##### Dataset entries
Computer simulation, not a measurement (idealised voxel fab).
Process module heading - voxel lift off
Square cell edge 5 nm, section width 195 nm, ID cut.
##########

Retype the listing. Match it exactly.

Computer simulation, not a measurement (idealised voxel fab).
Process module heading - voxel lift off
Square cell edge 5 nm, section width 195 nm, ID cut.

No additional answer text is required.